- [WORK REQUEST] Nothing may differ between your reply and the listing that follows.

==*==

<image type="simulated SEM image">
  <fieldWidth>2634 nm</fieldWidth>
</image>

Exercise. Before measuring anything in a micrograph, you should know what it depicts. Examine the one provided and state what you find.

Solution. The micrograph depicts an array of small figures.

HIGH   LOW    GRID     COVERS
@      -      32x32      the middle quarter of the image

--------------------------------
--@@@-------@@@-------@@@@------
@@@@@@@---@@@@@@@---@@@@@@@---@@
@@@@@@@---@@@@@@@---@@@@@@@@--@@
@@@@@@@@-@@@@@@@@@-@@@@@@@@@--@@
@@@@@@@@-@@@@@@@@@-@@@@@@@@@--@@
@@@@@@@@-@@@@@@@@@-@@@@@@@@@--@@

==*==

- [EXERCISE OUTPUT]
<image type="simulated SEM image">
  <fieldWidth>2634 nm</fieldWidth>
</image>

Exercise. Before measuring anything in a micrograph, you should know what it depicts. Examine the one provided and state what you find.

Solution. The micrograph depicts an array of small figures.

HIGH   LOW    GRID     COVERS
@      -      32x32      the middle quarter of the image

--------------------------------
--@@@-------@@@-------@@@@------
@@@@@@@---@@@@@@@---@@@@@@@---@@
@@@@@@@---@@@@@@@---@@@@@@@@--@@
@@@@@@@@-@@@@@@@@@-@@@@@@@@@--@@
@@@@@@@@-@@@@@@@@@-@@@@@@@@@--@@
@@@@@@@@-@@@@@@@@@-@@@@@@@@@--@@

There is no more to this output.